---------- Material shown

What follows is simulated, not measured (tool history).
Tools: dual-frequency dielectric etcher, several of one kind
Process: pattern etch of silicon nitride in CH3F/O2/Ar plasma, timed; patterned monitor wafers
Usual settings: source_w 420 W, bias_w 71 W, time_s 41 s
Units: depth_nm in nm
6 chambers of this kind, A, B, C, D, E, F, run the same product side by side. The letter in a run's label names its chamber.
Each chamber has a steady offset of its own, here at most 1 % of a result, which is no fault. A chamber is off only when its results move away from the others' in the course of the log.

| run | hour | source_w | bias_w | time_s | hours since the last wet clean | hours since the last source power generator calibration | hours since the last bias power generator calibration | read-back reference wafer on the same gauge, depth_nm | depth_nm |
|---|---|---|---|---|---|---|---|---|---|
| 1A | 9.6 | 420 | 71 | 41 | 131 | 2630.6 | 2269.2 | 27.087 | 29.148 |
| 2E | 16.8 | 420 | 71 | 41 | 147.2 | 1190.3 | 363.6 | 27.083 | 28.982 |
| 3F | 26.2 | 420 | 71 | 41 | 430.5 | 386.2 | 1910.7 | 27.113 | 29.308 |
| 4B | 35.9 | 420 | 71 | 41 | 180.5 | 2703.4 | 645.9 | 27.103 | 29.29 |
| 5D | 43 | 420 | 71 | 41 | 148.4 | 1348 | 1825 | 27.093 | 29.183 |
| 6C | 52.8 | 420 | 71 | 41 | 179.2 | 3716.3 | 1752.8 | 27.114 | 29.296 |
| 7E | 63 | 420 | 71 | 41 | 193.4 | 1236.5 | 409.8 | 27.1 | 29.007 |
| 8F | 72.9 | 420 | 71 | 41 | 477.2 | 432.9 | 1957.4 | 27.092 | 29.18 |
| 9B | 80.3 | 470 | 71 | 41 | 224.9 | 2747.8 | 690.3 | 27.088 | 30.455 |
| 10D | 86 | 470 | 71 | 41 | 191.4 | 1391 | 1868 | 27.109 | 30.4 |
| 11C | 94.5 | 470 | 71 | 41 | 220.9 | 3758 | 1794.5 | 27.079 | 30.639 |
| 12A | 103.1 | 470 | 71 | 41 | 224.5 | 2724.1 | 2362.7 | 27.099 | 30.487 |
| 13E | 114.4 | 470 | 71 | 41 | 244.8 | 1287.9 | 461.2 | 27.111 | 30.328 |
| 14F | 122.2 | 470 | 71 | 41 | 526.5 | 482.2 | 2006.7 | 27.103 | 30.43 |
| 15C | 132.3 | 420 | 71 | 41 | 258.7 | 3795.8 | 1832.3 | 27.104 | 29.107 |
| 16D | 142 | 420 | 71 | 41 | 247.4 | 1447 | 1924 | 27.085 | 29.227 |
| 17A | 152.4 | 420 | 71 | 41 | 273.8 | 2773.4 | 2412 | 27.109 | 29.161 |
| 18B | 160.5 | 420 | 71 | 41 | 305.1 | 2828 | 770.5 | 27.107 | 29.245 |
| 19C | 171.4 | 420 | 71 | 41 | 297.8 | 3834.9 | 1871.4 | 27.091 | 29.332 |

--------------------

Within the listing above, locate the line containing "27.092 | 29.18 |" and the line containing "27.107 | 29.245 |". Reproduce those two lines and all lines between them exactly, with nothing added.

| 8F | 72.9 | 420 | 71 | 41 | 477.2 | 432.9 | 1957.4 | 27.092 | 29.18 |
| 9B | 80.3 | 470 | 71 | 41 | 224.9 | 2747.8 | 690.3 | 27.088 | 30.455 |
| 10D | 86 | 470 | 71 | 41 | 191.4 | 1391 | 1868 | 27.109 | 30.4 |
| 11C | 94.5 | 470 | 71 | 41 | 220.9 | 3758 | 1794.5 | 27.079 | 30.639 |
| 12A | 103.1 | 470 | 71 | 41 | 224.5 | 2724.1 | 2362.7 | 27.099 | 30.487 |
| 13E | 114.4 | 470 | 71 | 41 | 244.8 | 1287.9 | 461.2 | 27.111 | 30.328 |
| 14F | 122.2 | 470 | 71 | 41 | 526.5 | 482.2 | 2006.7 | 27.103 | 30.43 |
| 15C | 132.3 | 420 | 71 | 41 | 258.7 | 3795.8 | 1832.3 | 27.104 | 29.107 |
| 16D | 142 | 420 | 71 | 41 | 247.4 | 1447 | 1924 | 27.085 | 29.227 |
| 17A | 152.4 | 420 | 71 | 41 | 273.8 | 2773.4 | 2412 | 27.109 | 29.161 |
| 18B | 160.5 | 420 | 71 | 41 | 305.1 | 2828 | 770.5 | 27.107 | 29.245 |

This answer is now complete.